▸ **Activity**: Pull out of the data below the stretch of lines bounded by the one containing "abrasive content of the slurry: abrasive" and the one containing "78.7 | 159.900 |", both bounds included, unchanged.

▸ **Provided data**:
+ + +

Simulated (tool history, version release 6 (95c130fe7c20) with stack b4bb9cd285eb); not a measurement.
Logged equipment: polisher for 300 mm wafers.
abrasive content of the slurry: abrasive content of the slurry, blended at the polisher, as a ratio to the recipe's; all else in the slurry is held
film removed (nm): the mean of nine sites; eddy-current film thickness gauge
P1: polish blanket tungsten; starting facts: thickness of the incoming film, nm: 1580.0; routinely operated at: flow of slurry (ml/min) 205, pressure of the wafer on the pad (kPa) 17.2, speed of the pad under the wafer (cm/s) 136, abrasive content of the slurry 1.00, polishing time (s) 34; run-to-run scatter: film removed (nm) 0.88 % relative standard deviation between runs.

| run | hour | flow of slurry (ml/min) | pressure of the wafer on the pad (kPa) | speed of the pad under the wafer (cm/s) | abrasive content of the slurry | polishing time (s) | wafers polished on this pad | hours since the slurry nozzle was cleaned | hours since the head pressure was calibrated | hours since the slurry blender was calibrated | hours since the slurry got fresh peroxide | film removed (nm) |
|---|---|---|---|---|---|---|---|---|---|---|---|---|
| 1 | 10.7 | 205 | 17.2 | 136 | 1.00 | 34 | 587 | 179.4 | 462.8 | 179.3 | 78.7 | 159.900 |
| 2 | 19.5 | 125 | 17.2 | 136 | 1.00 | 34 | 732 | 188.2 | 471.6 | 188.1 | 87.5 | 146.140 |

+ + +

▸ **Solution**:
abrasive content of the slurry: abrasive content of the slurry, blended at the polisher, as a ratio to the recipe's; all else in the slurry is held
film removed (nm): the mean of nine sites; eddy-current film thickness gauge
P1: polish blanket tungsten; starting facts: thickness of the incoming film, nm: 1580.0; routinely operated at: flow of slurry (ml/min) 205, pressure of the wafer on the pad (kPa) 17.2, speed of the pad under the wafer (cm/s) 136, abrasive content of the slurry 1.00, polishing time (s) 34; run-to-run scatter: film removed (nm) 0.88 % relative standard deviation between runs.

| run | hour | flow of slurry (ml/min) | pressure of the wafer on the pad (kPa) | speed of the pad under the wafer (cm/s) | abrasive content of the slurry | polishing time (s) | wafers polished on this pad | hours since the slurry nozzle was cleaned | hours since the head pressure was calibrated | hours since the slurry blender was calibrated | hours since the slurry got fresh peroxide | film removed (nm) |
|---|---|---|---|---|---|---|---|---|---|---|---|---|
| 1 | 10.7 | 205 | 17.2 | 136 | 1.00 | 34 | 587 | 179.4 | 462.8 | 179.3 | 78.7 | 159.900 |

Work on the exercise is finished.